Would you restate word for word the lines of the listing, beginning at the first and ending with the line that holds "depth nm 30 |"?

'''
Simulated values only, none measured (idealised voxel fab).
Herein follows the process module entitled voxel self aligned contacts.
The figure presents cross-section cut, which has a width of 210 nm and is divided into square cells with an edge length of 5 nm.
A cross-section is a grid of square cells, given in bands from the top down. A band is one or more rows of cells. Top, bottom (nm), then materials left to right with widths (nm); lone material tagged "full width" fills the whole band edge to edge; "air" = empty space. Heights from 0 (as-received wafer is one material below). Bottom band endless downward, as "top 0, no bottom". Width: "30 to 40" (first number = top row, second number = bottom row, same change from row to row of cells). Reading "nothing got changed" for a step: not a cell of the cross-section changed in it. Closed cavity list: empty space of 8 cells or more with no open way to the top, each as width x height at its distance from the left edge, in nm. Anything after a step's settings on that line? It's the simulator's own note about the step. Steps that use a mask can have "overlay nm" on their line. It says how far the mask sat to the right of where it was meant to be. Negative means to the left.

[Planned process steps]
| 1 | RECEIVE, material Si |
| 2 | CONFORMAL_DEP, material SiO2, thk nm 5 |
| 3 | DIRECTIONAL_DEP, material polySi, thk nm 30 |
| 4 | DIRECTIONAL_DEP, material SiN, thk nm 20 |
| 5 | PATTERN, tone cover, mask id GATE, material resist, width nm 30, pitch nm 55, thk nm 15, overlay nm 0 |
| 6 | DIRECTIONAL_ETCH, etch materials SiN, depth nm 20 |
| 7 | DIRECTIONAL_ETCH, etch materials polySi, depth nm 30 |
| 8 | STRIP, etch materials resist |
'''

Result:
Simulated values only, none measured (idealised voxel fab).
Herein follows the process module entitled voxel self aligned contacts.
The figure presents cross-section cut, which has a width of 210 nm and is divided into square cells with an edge length of 5 nm.
A cross-section is a grid of square cells, given in bands from the top down. A band is one or more rows of cells. Top, bottom (nm), then materials left to right with widths (nm); lone material tagged "full width" fills the whole band edge to edge; "air" = empty space. Heights from 0 (as-received wafer is one material below). Bottom band endless downward, as "top 0, no bottom". Width: "30 to 40" (first number = top row, second number = bottom row, same change from row to row of cells). Reading "nothing got changed" for a step: not a cell of the cross-section changed in it. Closed cavity list: empty space of 8 cells or more with no open way to the top, each as width x height at its distance from the left edge, in nm. Anything after a step's settings on that line? It's the simulator's own note about the step. Steps that use a mask can have "overlay nm" on their line. It says how far the mask sat to the right of where it was meant to be. Negative means to the left.

[Planned process steps]
| 1 | RECEIVE, material Si |
| 2 | CONFORMAL_DEP, material SiO2, thk nm 5 |
| 3 | DIRECTIONAL_DEP, material polySi, thk nm 30 |
| 4 | DIRECTIONAL_DEP, material SiN, thk nm 20 |
| 5 | PATTERN, tone cover, mask id GATE, material resist, width nm 30, pitch nm 55, thk nm 15, overlay nm 0 |
| 6 | DIRECTIONAL_ETCH, etch materials SiN, depth nm 20 |
| 7 | DIRECTIONAL_ETCH, etch materials polySi, depth nm 30 |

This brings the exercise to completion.